» Work request
In the entries that follow, find the line containing "route steps=1938 shown"; from there, copy every line exactly through the line containing "lots that met".

» Information shown
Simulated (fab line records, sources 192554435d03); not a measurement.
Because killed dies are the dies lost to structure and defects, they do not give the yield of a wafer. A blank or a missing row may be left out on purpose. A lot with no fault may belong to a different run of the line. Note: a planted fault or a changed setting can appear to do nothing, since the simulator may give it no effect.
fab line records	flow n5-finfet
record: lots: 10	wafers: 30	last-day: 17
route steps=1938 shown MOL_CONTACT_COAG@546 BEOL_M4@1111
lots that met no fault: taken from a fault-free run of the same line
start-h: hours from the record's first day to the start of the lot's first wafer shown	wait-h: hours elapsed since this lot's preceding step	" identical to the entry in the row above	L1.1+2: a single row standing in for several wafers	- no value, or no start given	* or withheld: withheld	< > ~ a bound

» Task solution
route steps=1938 shown MOL_CONTACT_COAG@546 BEOL_M4@1111
lots that met no fault: taken from a fault-free run of the same line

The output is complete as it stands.